> **DATA SECTION**:
*** Block opens ***

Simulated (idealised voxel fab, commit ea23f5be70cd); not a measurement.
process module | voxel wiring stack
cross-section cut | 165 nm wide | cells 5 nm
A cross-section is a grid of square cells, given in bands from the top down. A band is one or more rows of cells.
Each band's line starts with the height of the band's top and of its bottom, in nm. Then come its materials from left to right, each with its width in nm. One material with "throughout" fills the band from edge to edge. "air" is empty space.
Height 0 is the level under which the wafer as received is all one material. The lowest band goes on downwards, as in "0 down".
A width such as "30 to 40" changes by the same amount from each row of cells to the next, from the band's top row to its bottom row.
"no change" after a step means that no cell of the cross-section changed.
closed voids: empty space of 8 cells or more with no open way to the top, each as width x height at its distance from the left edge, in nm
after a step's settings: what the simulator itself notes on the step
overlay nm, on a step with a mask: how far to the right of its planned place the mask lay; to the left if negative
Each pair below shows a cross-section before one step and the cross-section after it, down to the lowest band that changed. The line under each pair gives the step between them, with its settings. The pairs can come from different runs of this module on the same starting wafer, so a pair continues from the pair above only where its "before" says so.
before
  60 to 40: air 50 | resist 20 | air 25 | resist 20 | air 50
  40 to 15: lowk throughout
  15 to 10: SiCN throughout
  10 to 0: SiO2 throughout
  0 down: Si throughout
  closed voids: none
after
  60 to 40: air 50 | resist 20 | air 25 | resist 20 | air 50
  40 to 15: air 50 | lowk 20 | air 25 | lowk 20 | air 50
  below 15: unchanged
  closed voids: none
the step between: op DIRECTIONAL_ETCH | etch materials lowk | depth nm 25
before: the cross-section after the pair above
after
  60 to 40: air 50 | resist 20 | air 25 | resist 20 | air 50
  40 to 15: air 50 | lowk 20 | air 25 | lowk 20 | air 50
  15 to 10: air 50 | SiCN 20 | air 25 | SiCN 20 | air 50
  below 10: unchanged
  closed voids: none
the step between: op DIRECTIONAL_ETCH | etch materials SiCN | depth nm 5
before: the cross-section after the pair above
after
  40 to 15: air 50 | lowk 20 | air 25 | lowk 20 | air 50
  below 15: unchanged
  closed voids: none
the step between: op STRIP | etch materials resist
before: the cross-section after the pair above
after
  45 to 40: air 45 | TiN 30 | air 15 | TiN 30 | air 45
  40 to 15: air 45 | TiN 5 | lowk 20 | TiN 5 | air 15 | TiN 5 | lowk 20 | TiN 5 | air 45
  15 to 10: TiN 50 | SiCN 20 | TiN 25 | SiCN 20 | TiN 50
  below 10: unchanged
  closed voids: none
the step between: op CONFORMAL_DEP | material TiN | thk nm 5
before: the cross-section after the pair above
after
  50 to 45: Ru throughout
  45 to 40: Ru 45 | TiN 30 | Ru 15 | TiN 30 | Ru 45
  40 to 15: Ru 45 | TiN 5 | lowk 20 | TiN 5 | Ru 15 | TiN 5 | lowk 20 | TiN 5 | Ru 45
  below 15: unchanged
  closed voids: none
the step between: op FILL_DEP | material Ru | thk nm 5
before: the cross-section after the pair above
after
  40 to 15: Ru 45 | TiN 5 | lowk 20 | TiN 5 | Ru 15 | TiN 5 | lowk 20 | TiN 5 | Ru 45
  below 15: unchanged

*** Block closes ***

Within the listing above, the range opens at the line with "10 to 0: SiO2 throughout" and closes at the line with "40 to 15: air 45". Reproduce exactly the lines of that range, including both ends.

> **RESPONSE BOX**:
  10 to 0: SiO2 throughout
  0 down: Si throughout
  closed voids: none
after
  60 to 40: air 50 | resist 20 | air 25 | resist 20 | air 50
  40 to 15: air 50 | lowk 20 | air 25 | lowk 20 | air 50
  below 15: unchanged
  closed voids: none
the step between: op DIRECTIONAL_ETCH | etch materials lowk | depth nm 25
before: the cross-section after the pair above
after
  60 to 40: air 50 | resist 20 | air 25 | resist 20 | air 50
  40 to 15: air 50 | lowk 20 | air 25 | lowk 20 | air 50
  15 to 10: air 50 | SiCN 20 | air 25 | SiCN 20 | air 50
  below 10: unchanged
  closed voids: none
the step between: op DIRECTIONAL_ETCH | etch materials SiCN | depth nm 5
before: the cross-section after the pair above
after
  40 to 15: air 50 | lowk 20 | air 25 | lowk 20 | air 50
  below 15: unchanged
  closed voids: none
the step between: op STRIP | etch materials resist
before: the cross-section after the pair above
after
  45 to 40: air 45 | TiN 30 | air 15 | TiN 30 | air 45
  40 to 15: air 45 | TiN 5 | lowk 20 | TiN 5 | air 15 | TiN 5 | lowk 20 | TiN 5 | air 45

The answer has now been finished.